> [DATA FOR ANALYSIS]:
· · · · ·

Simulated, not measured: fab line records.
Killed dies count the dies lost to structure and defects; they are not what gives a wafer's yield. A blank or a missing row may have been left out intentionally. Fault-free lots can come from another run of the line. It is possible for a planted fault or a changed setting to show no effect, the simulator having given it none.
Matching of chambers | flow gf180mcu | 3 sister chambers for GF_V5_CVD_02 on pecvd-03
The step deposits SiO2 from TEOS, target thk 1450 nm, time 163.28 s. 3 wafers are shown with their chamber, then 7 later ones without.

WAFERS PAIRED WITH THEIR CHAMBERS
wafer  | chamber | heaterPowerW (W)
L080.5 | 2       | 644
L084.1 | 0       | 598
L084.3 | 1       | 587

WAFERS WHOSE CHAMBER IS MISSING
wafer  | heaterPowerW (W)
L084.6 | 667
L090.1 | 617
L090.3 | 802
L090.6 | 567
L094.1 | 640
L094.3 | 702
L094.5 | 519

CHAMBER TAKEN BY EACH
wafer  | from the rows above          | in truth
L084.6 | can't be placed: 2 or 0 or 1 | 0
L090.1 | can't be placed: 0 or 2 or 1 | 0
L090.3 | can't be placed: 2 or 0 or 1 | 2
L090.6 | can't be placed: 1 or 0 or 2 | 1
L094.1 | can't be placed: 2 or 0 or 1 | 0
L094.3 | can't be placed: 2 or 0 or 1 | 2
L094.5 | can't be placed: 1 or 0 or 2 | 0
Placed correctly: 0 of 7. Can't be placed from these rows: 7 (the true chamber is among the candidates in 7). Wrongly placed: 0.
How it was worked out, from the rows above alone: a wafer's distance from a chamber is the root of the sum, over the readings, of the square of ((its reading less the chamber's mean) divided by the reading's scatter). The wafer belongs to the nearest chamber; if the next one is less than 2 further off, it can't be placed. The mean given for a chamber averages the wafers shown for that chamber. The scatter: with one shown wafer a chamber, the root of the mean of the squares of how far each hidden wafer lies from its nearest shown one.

· · · · ·

> [WORK INSTRUCTION]: Could you return exactly the lines above from the line with "L090.1 | 617" to the line with "Placed correctly: 0", both included, and nothing else?

> [TASK SOLUTION]:
L090.1 | 617
L090.3 | 802
L090.6 | 567
L094.1 | 640
L094.3 | 702
L094.5 | 519

CHAMBER TAKEN BY EACH
wafer  | from the rows above          | in truth
L084.6 | can't be placed: 2 or 0 or 1 | 0
L090.1 | can't be placed: 0 or 2 or 1 | 0
L090.3 | can't be placed: 2 or 0 or 1 | 2
L090.6 | can't be placed: 1 or 0 or 2 | 1
L094.1 | can't be placed: 2 or 0 or 1 | 0
L094.3 | can't be placed: 2 or 0 or 1 | 2
L094.5 | can't be placed: 1 or 0 or 2 | 0
Placed correctly: 0 of 7. Can't be placed from these rows: 7 (the true chamber is among the candidates in 7). Wrongly placed: 0.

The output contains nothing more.